═══ STORED DATA ═══
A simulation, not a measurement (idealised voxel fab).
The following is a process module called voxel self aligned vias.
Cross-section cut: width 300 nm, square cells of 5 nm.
═══

In your answer, print every entry exactly as it appears.

A simulation, not a measurement (idealised voxel fab).
The following is a process module called voxel self aligned vias.
Cross-section cut: width 300 nm, square cells of 5 nm.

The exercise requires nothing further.